----- Records provided
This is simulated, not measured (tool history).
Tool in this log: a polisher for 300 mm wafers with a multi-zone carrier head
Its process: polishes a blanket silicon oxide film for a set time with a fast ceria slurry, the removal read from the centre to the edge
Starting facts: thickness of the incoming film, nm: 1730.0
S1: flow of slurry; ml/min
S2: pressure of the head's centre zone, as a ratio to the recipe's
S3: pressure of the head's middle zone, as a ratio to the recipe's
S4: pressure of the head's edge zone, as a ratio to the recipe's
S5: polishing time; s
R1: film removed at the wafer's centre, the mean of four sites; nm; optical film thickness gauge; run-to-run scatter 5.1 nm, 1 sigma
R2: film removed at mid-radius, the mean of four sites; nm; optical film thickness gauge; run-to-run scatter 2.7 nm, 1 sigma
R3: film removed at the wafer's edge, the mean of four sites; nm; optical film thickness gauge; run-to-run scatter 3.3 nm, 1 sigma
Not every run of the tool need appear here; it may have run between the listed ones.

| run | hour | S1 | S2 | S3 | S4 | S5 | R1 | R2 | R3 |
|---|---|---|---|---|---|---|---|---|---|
----------

- [Work request]: An exact reproduction of all the entries above is required.

- [Exercise solution]:
This is simulated, not measured (tool history).
Tool in this log: a polisher for 300 mm wafers with a multi-zone carrier head
Its process: polishes a blanket silicon oxide film for a set time with a fast ceria slurry, the removal read from the centre to the edge
Starting facts: thickness of the incoming film, nm: 1730.0
S1: flow of slurry; ml/min
S2: pressure of the head's centre zone, as a ratio to the recipe's
S3: pressure of the head's middle zone, as a ratio to the recipe's
S4: pressure of the head's edge zone, as a ratio to the recipe's
S5: polishing time; s
R1: film removed at the wafer's centre, the mean of four sites; nm; optical film thickness gauge; run-to-run scatter 5.1 nm, 1 sigma
R2: film removed at mid-radius, the mean of four sites; nm; optical film thickness gauge; run-to-run scatter 2.7 nm, 1 sigma
R3: film removed at the wafer's edge, the mean of four sites; nm; optical film thickness gauge; run-to-run scatter 3.3 nm, 1 sigma
Not every run of the tool need appear here; it may have run between the listed ones.

| run | hour | S1 | S2 | S3 | S4 | S5 | R1 | R2 | R3 |
|---|---|---|---|---|---|---|---|---|---|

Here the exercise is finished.